- _Activity_
Please transcribe the following records in full, exactly as given.

────────────────────
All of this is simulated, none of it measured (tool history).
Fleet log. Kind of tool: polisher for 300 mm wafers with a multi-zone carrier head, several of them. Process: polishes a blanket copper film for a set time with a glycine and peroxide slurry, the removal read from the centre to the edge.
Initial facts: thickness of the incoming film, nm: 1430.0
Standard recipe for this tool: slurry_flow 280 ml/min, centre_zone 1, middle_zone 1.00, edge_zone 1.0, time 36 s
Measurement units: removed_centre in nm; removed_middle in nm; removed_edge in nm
────────────────────

- _Exercise answer_
All of this is simulated, none of it measured (tool history).
Fleet log. Kind of tool: polisher for 300 mm wafers with a multi-zone carrier head, several of them. Process: polishes a blanket copper film for a set time with a glycine and peroxide slurry, the removal read from the centre to the edge.
Initial facts: thickness of the incoming film, nm: 1430.0
Standard recipe for this tool: slurry_flow 280 ml/min, centre_zone 1, middle_zone 1.00, edge_zone 1.0, time 36 s
Measurement units: removed_centre in nm; removed_middle in nm; removed_edge in nm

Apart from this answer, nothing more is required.